_Work task:_ When you reach the records below, output each one exactly.

--- START ---
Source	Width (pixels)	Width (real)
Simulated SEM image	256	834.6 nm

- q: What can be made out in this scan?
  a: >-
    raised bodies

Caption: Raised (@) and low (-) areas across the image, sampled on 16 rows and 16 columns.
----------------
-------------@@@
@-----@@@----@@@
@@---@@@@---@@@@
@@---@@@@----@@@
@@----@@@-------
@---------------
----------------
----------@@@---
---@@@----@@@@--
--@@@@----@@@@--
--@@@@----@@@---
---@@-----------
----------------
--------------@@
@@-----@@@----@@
--- END ---

_Written answer:_
Source	Width (pixels)	Width (real)
Simulated SEM image	256	834.6 nm

- q: What can be made out in this scan?
  a: >-
    raised bodies

Caption: Raised (@) and low (-) areas across the image, sampled on 16 rows and 16 columns.
----------------
-------------@@@
@-----@@@----@@@
@@---@@@@---@@@@
@@---@@@@----@@@
@@----@@@-------
@---------------
----------------
----------@@@---
---@@@----@@@@--
--@@@@----@@@@--
--@@@@----@@@---
---@@-----------
----------------
--------------@@
@@-----@@@----@@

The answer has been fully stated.